## Provided records
========
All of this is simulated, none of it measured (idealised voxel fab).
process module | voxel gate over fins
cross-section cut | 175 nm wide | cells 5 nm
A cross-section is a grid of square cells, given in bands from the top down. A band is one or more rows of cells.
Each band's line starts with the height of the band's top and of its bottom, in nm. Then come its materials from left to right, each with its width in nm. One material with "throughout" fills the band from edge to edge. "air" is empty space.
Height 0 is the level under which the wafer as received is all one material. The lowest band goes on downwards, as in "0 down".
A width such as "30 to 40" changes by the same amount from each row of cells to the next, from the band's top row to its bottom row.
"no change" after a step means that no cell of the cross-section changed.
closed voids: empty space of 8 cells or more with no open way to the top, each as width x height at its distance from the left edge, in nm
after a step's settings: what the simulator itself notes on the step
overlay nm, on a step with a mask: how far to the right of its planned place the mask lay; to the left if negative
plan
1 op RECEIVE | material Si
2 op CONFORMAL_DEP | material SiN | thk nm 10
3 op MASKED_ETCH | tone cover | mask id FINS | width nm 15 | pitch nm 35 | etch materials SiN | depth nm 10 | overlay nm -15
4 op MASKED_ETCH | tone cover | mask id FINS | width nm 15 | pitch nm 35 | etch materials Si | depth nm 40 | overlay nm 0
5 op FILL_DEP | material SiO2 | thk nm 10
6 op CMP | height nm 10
========

## Action item
Repeat every record, keeping each line exactly as it is.

## Answer box
All of this is simulated, none of it measured (idealised voxel fab).
process module | voxel gate over fins
cross-section cut | 175 nm wide | cells 5 nm
A cross-section is a grid of square cells, given in bands from the top down. A band is one or more rows of cells.
Each band's line starts with the height of the band's top and of its bottom, in nm. Then come its materials from left to right, each with its width in nm. One material with "throughout" fills the band from edge to edge. "air" is empty space.
Height 0 is the level under which the wafer as received is all one material. The lowest band goes on downwards, as in "0 down".
A width such as "30 to 40" changes by the same amount from each row of cells to the next, from the band's top row to its bottom row.
"no change" after a step means that no cell of the cross-section changed.
closed voids: empty space of 8 cells or more with no open way to the top, each as width x height at its distance from the left edge, in nm
after a step's settings: what the simulator itself notes on the step
overlay nm, on a step with a mask: how far to the right of its planned place the mask lay; to the left if negative
plan
1 op RECEIVE | material Si
2 op CONFORMAL_DEP | material SiN | thk nm 10
3 op MASKED_ETCH | tone cover | mask id FINS | width nm 15 | pitch nm 35 | etch materials SiN | depth nm 10 | overlay nm -15
4 op MASKED_ETCH | tone cover | mask id FINS | width nm 15 | pitch nm 35 | etch materials Si | depth nm 40 | overlay nm 0
5 op FILL_DEP | material SiO2 | thk nm 10
6 op CMP | height nm 10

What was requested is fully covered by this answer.